■ **ASSIGNMENT**
Every record must be copied out exactly.

****************************************
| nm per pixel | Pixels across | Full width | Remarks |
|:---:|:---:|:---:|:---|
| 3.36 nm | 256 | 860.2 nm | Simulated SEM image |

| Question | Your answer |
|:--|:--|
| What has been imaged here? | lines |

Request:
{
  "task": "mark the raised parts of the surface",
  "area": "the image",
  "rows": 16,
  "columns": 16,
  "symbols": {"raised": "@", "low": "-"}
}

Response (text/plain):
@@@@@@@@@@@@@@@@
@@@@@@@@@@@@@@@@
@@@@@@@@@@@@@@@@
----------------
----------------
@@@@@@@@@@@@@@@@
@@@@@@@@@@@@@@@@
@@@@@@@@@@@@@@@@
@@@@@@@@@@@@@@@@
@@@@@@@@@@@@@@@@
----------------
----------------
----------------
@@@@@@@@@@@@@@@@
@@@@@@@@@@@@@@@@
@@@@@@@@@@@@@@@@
****************************************

■ **RESPONSE**
| nm per pixel | Pixels across | Full width | Remarks |
|:---:|:---:|:---:|:---|
| 3.36 nm | 256 | 860.2 nm | Simulated SEM image |

| Question | Your answer |
|:--|:--|
| What has been imaged here? | lines |

Request:
{
  "task": "mark the raised parts of the surface",
  "area": "the image",
  "rows": 16,
  "columns": 16,
  "symbols": {"raised": "@", "low": "-"}
}

Response (text/plain):
@@@@@@@@@@@@@@@@
@@@@@@@@@@@@@@@@
@@@@@@@@@@@@@@@@
----------------
----------------
@@@@@@@@@@@@@@@@
@@@@@@@@@@@@@@@@
@@@@@@@@@@@@@@@@
@@@@@@@@@@@@@@@@
@@@@@@@@@@@@@@@@
----------------
----------------
----------------
@@@@@@@@@@@@@@@@
@@@@@@@@@@@@@@@@
@@@@@@@@@@@@@@@@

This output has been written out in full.